+===+

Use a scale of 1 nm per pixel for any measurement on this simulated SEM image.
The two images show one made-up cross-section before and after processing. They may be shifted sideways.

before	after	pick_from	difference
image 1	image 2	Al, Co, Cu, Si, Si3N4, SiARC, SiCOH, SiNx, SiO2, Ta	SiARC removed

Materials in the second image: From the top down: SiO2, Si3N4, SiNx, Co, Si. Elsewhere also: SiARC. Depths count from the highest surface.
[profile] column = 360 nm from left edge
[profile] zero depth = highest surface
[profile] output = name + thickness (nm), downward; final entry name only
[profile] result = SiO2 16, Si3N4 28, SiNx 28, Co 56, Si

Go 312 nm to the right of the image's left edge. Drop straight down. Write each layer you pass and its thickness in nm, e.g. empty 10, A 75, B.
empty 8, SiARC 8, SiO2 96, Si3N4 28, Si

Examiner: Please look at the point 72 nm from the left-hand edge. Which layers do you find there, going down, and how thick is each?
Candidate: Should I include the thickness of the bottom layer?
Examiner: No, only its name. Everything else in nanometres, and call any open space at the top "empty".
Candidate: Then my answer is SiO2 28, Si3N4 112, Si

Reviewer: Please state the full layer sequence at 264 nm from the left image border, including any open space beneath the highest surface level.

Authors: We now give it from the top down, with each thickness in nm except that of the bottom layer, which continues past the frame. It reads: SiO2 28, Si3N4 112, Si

+===+

• WORK TASK: Include the first line of the listing, the line with "[profile] result = SiO2", and every line between them, each repeated exactly, and output only those.

• PROBLEM SOLUTION:
Use a scale of 1 nm per pixel for any measurement on this simulated SEM image.
The two images show one made-up cross-section before and after processing. They may be shifted sideways.

before	after	pick_from	difference
image 1	image 2	Al, Co, Cu, Si, Si3N4, SiARC, SiCOH, SiNx, SiO2, Ta	SiARC removed

Materials in the second image: From the top down: SiO2, Si3N4, SiNx, Co, Si. Elsewhere also: SiARC. Depths count from the highest surface.
[profile] column = 360 nm from left edge
[profile] zero depth = highest surface
[profile] output = name + thickness (nm), downward; final entry name only
[profile] result = SiO2 16, Si3N4 28, SiNx 28, Co 56, Si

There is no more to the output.